(Work request):
Your answer must be the records below, printed exactly.

(Extracted material):
+-------+

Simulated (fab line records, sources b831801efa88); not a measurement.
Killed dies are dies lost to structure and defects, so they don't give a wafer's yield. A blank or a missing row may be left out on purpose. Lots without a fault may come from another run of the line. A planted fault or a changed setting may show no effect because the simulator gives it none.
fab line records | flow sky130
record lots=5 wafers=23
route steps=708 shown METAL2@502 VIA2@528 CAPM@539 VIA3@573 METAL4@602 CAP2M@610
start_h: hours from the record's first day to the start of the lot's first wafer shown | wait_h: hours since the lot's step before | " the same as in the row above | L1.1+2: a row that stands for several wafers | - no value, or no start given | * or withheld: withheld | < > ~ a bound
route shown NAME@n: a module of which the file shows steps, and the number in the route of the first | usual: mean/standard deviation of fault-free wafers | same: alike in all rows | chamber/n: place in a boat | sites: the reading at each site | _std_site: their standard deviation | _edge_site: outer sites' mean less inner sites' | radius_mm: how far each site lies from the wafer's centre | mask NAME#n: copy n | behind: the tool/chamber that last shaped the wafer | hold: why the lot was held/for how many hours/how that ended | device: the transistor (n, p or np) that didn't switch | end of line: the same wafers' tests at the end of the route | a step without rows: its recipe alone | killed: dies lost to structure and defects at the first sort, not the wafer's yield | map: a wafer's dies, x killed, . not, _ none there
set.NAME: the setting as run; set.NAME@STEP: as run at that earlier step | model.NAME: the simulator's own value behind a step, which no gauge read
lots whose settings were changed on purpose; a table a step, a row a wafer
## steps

+-------+

(Exercise response):
Simulated (fab line records, sources b831801efa88); not a measurement.
Killed dies are dies lost to structure and defects, so they don't give a wafer's yield. A blank or a missing row may be left out on purpose. Lots without a fault may come from another run of the line. A planted fault or a changed setting may show no effect because the simulator gives it none.
fab line records | flow sky130
record lots=5 wafers=23
route steps=708 shown METAL2@502 VIA2@528 CAPM@539 VIA3@573 METAL4@602 CAP2M@610
start_h: hours from the record's first day to the start of the lot's first wafer shown | wait_h: hours since the lot's step before | " the same as in the row above | L1.1+2: a row that stands for several wafers | - no value, or no start given | * or withheld: withheld | < > ~ a bound
route shown NAME@n: a module of which the file shows steps, and the number in the route of the first | usual: mean/standard deviation of fault-free wafers | same: alike in all rows | chamber/n: place in a boat | sites: the reading at each site | _std_site: their standard deviation | _edge_site: outer sites' mean less inner sites' | radius_mm: how far each site lies from the wafer's centre | mask NAME#n: copy n | behind: the tool/chamber that last shaped the wafer | hold: why the lot was held/for how many hours/how that ended | device: the transistor (n, p or np) that didn't switch | end of line: the same wafers' tests at the end of the route | a step without rows: its recipe alone | killed: dies lost to structure and defects at the first sort, not the wafer's yield | map: a wafer's dies, x killed, . not, _ none there
set.NAME: the setting as run; set.NAME@STEP: as run at that earlier step | model.NAME: the simulator's own value behind a step, which no gauge read
lots whose settings were changed on purpose; a table a step, a row a wafer
## steps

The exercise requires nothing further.